Assignment:
Stopping right after the line with "with the fault: MoNx +34 (new film)", please reproduce the material below exactly from its first line.

Excerpted records:
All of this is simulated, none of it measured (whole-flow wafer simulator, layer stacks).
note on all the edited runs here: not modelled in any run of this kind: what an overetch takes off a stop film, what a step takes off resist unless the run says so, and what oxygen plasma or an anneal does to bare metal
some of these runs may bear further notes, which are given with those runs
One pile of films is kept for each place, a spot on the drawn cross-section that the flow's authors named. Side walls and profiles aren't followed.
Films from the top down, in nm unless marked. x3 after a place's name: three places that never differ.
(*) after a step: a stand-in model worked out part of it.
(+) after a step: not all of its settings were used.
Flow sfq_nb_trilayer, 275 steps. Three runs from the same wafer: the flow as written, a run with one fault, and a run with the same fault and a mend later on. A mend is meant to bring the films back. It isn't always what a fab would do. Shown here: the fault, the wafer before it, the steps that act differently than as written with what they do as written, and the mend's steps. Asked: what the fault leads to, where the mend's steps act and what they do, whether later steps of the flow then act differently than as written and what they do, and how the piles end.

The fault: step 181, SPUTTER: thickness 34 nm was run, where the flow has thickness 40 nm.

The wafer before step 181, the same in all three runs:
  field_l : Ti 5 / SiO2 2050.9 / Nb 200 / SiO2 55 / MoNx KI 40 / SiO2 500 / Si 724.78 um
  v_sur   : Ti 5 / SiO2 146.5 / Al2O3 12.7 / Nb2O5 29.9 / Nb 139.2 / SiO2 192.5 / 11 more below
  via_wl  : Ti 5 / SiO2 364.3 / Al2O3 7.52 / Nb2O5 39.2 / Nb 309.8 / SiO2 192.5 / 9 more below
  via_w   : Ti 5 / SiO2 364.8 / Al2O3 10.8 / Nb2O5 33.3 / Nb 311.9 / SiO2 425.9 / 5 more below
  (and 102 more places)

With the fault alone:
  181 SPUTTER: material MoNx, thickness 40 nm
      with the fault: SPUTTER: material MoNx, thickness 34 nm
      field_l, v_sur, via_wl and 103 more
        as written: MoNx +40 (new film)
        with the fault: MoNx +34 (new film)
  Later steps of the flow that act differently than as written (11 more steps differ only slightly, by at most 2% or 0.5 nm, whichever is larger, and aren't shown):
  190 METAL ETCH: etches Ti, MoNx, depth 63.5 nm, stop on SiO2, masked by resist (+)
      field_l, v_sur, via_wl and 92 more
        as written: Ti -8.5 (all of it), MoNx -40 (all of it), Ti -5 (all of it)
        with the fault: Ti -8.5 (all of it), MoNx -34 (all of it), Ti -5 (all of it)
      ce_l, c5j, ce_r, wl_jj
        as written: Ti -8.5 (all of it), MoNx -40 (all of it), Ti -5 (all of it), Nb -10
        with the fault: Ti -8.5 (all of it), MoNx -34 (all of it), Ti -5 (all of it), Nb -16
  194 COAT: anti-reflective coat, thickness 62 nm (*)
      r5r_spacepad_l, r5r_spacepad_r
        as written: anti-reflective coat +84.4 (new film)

Task output:
All of this is simulated, none of it measured (whole-flow wafer simulator, layer stacks).
note on all the edited runs here: not modelled in any run of this kind: what an overetch takes off a stop film, what a step takes off resist unless the run says so, and what oxygen plasma or an anneal does to bare metal
some of these runs may bear further notes, which are given with those runs
One pile of films is kept for each place, a spot on the drawn cross-section that the flow's authors named. Side walls and profiles aren't followed.
Films from the top down, in nm unless marked. x3 after a place's name: three places that never differ.
(*) after a step: a stand-in model worked out part of it.
(+) after a step: not all of its settings were used.
Flow sfq_nb_trilayer, 275 steps. Three runs from the same wafer: the flow as written, a run with one fault, and a run with the same fault and a mend later on. A mend is meant to bring the films back. It isn't always what a fab would do. Shown here: the fault, the wafer before it, the steps that act differently than as written with what they do as written, and the mend's steps. Asked: what the fault leads to, where the mend's steps act and what they do, whether later steps of the flow then act differently than as written and what they do, and how the piles end.

The fault: step 181, SPUTTER: thickness 34 nm was run, where the flow has thickness 40 nm.

The wafer before step 181, the same in all three runs:
  field_l : Ti 5 / SiO2 2050.9 / Nb 200 / SiO2 55 / MoNx KI 40 / SiO2 500 / Si 724.78 um
  v_sur   : Ti 5 / SiO2 146.5 / Al2O3 12.7 / Nb2O5 29.9 / Nb 139.2 / SiO2 192.5 / 11 more below
  via_wl  : Ti 5 / SiO2 364.3 / Al2O3 7.52 / Nb2O5 39.2 / Nb 309.8 / SiO2 192.5 / 9 more below
  via_w   : Ti 5 / SiO2 364.8 / Al2O3 10.8 / Nb2O5 33.3 / Nb 311.9 / SiO2 425.9 / 5 more below
  (and 102 more places)

With the fault alone:
  181 SPUTTER: material MoNx, thickness 40 nm
      with the fault: SPUTTER: material MoNx, thickness 34 nm
      field_l, v_sur, via_wl and 103 more
        as written: MoNx +40 (new film)
        with the fault: MoNx +34 (new film)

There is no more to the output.